Start of Data shown

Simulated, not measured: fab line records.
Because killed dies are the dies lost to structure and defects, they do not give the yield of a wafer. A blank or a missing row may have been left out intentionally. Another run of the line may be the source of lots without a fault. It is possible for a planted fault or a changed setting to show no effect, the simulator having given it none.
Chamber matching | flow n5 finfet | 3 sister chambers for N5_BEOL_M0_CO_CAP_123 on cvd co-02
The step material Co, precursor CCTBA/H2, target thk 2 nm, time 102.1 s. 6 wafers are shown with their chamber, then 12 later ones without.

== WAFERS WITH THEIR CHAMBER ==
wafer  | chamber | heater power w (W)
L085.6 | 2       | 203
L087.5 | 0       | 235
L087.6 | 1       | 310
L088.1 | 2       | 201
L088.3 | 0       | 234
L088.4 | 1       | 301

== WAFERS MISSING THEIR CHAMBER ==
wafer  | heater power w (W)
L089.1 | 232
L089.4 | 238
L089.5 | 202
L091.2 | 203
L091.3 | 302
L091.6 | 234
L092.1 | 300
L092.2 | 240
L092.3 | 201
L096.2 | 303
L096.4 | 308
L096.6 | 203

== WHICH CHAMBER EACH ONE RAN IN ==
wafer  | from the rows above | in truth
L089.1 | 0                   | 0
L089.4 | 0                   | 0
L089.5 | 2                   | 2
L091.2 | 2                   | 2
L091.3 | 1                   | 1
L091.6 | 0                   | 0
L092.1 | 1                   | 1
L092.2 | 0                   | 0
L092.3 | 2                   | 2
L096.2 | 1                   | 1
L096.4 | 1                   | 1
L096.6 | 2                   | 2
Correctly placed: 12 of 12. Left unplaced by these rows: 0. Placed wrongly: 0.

End of Data shown

In the listing above, transcribe exactly everything from the line containing "The step material" down to the line containing "L089.4 | 238", including both and nothing more.

The step material Co, precursor CCTBA/H2, target thk 2 nm, time 102.1 s. 6 wafers are shown with their chamber, then 12 later ones without.

== WAFERS WITH THEIR CHAMBER ==
wafer  | chamber | heater power w (W)
L085.6 | 2       | 203
L087.5 | 0       | 235
L087.6 | 1       | 310
L088.1 | 2       | 201
L088.3 | 0       | 234
L088.4 | 1       | 301

== WAFERS MISSING THEIR CHAMBER ==
wafer  | heater power w (W)
L089.1 | 232
L089.4 | 238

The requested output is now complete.